■ **Assignment**: Reproduce the opening lines of the records exactly, up to and including the line in which "<question>Look at the" occurs.

■ **Given records**:

--- START ---

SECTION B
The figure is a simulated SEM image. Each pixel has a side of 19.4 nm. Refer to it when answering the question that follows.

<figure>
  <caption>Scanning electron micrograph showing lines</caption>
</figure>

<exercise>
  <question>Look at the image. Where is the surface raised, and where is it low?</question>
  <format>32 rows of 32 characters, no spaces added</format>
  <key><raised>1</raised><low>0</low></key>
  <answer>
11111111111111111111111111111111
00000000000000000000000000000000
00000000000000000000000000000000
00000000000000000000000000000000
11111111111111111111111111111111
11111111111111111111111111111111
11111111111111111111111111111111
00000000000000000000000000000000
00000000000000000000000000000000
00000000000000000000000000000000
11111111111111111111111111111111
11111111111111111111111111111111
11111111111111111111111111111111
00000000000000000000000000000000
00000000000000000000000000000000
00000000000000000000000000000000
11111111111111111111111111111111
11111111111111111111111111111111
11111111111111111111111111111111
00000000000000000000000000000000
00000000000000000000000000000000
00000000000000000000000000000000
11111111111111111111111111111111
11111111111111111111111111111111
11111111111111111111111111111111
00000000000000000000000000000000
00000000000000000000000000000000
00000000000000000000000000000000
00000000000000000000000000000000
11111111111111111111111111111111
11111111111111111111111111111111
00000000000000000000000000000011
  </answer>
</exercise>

--- END ---

■ **Task output**:
SECTION B
The figure is a simulated SEM image. Each pixel has a side of 19.4 nm. Refer to it when answering the question that follows.

<figure>
  <caption>Scanning electron micrograph showing lines</caption>
</figure>

<exercise>
  <question>Look at the image. Where is the surface raised, and where is it low?</question>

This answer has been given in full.